INFORMATION SHOWN:
= = =

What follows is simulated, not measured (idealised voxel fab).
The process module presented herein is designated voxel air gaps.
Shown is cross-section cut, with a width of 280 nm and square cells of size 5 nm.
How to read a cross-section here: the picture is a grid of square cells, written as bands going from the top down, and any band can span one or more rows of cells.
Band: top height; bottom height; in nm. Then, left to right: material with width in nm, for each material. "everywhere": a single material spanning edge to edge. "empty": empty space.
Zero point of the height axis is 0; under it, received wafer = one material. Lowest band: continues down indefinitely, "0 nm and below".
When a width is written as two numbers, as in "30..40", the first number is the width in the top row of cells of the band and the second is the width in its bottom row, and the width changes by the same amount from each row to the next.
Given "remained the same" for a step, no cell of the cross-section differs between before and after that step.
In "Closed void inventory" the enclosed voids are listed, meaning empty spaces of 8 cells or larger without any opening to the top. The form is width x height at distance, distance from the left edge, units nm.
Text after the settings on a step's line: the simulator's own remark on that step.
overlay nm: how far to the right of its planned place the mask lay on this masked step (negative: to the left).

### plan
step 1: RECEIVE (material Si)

= = =

Go through the data above from its first line and copy each line exactly, stopping once the line with "How to read" has been copied.

What follows is simulated, not measured (idealised voxel fab).
The process module presented herein is designated voxel air gaps.
Shown is cross-section cut, with a width of 280 nm and square cells of size 5 nm.
How to read a cross-section here: the picture is a grid of square cells, written as bands going from the top down, and any band can span one or more rows of cells.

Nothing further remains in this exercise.